WORK REQUEST: Exactly as they appear, output all of the entries.

STUDY MATERIAL:
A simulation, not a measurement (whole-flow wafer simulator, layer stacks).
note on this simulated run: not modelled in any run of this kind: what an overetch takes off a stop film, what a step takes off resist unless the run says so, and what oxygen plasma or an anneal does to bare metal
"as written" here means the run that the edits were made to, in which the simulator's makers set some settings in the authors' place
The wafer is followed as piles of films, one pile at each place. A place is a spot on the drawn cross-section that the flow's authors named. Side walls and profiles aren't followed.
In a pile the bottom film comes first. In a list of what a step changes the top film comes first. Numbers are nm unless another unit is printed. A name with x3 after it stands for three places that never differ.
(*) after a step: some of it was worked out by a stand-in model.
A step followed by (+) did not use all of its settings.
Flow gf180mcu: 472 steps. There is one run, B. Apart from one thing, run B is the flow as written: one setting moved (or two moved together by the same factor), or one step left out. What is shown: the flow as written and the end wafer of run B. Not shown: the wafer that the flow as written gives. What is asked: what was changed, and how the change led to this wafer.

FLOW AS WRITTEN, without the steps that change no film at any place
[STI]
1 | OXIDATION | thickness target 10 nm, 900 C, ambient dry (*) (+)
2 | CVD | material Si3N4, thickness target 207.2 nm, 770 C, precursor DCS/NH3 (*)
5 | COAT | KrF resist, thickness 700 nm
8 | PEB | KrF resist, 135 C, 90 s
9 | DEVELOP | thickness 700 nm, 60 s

ANSWER SECTION:
A simulation, not a measurement (whole-flow wafer simulator, layer stacks).
note on this simulated run: not modelled in any run of this kind: what an overetch takes off a stop film, what a step takes off resist unless the run says so, and what oxygen plasma or an anneal does to bare metal
"as written" here means the run that the edits were made to, in which the simulator's makers set some settings in the authors' place
The wafer is followed as piles of films, one pile at each place. A place is a spot on the drawn cross-section that the flow's authors named. Side walls and profiles aren't followed.
In a pile the bottom film comes first. In a list of what a step changes the top film comes first. Numbers are nm unless another unit is printed. A name with x3 after it stands for three places that never differ.
(*) after a step: some of it was worked out by a stand-in model.
A step followed by (+) did not use all of its settings.
Flow gf180mcu: 472 steps. There is one run, B. Apart from one thing, run B is the flow as written: one setting moved (or two moved together by the same factor), or one step left out. What is shown: the flow as written and the end wafer of run B. Not shown: the wafer that the flow as written gives. What is asked: what was changed, and how the change led to this wafer.

FLOW AS WRITTEN, without the steps that change no film at any place
[STI]
1 | OXIDATION | thickness target 10 nm, 900 C, ambient dry (*) (+)
2 | CVD | material Si3N4, thickness target 207.2 nm, 770 C, precursor DCS/NH3 (*)
5 | COAT | KrF resist, thickness 700 nm
8 | PEB | KrF resist, 135 C, 90 s
9 | DEVELOP | thickness 700 nm, 60 s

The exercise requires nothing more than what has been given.